WORK REQUEST
Each line starting at the one that contains "Chamber matching |" and ending at the one that contains "(%) | oes_product_au (a.u.)" must be returned exactly, and the rest of the listing is left out.

-- Opening Marker --

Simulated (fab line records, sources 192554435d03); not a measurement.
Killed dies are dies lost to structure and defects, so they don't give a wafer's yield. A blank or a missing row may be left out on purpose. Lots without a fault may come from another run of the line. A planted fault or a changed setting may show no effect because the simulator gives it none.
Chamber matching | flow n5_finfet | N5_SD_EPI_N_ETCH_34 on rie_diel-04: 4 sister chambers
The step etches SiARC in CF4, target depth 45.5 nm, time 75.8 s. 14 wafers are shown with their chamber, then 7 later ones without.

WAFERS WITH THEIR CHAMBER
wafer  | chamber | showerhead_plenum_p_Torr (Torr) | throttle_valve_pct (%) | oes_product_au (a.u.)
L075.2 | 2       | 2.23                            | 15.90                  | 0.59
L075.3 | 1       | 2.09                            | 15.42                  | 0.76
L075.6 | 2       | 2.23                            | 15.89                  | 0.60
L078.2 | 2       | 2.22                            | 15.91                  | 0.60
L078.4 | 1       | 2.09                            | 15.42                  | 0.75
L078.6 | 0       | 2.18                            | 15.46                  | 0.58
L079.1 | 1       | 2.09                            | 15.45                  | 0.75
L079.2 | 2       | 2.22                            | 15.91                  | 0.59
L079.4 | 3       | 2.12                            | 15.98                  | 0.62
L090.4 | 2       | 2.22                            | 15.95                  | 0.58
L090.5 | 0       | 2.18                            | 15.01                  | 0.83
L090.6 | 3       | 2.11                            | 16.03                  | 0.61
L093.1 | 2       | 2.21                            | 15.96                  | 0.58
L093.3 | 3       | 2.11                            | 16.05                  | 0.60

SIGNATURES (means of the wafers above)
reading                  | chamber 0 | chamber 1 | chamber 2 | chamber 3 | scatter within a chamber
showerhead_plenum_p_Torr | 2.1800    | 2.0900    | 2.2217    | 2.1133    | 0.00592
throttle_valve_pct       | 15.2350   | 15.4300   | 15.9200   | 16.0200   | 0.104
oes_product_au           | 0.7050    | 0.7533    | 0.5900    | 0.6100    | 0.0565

-- Closing Marker --

ANSWER AREA
Chamber matching | flow n5_finfet | N5_SD_EPI_N_ETCH_34 on rie_diel-04: 4 sister chambers
The step etches SiARC in CF4, target depth 45.5 nm, time 75.8 s. 14 wafers are shown with their chamber, then 7 later ones without.

WAFERS WITH THEIR CHAMBER
wafer  | chamber | showerhead_plenum_p_Torr (Torr) | throttle_valve_pct (%) | oes_product_au (a.u.)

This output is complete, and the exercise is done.